* _GIVEN INFORMATION_

◇ ◇ ◇ ◇ ◇

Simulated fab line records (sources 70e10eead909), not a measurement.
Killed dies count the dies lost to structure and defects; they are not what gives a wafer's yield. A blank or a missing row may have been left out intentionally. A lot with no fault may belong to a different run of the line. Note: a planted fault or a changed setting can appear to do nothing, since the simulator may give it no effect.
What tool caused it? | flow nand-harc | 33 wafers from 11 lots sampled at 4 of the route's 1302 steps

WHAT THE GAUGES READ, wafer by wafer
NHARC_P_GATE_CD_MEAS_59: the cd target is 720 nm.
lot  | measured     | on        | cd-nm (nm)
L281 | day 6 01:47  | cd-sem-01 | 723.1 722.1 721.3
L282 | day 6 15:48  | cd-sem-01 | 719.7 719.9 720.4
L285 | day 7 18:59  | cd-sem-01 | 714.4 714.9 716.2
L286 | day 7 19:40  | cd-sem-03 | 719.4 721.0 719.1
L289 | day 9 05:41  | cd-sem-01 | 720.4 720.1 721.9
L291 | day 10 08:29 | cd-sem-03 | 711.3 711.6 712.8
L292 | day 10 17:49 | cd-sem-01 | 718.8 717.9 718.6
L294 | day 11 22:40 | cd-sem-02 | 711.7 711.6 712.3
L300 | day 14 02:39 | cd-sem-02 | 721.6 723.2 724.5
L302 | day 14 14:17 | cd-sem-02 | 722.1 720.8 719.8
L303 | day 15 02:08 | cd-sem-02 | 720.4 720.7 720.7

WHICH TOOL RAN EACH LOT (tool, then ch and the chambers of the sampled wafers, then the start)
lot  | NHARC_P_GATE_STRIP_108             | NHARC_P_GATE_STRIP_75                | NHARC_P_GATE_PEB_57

◇ ◇ ◇ ◇ ◇

Using the listing above, return word for word each line from the one that has "L292 | day 10" through the one that has "WHICH TOOL RAN", and no line outside that range.

L292 | day 10 17:49 | cd-sem-01 | 718.8 717.9 718.6
L294 | day 11 22:40 | cd-sem-02 | 711.7 711.6 712.3
L300 | day 14 02:39 | cd-sem-02 | 721.6 723.2 724.5
L302 | day 14 14:17 | cd-sem-02 | 722.1 720.8 719.8
L303 | day 15 02:08 | cd-sem-02 | 720.4 720.7 720.7

WHICH TOOL RAN EACH LOT (tool, then ch and the chambers of the sampled wafers, then the start)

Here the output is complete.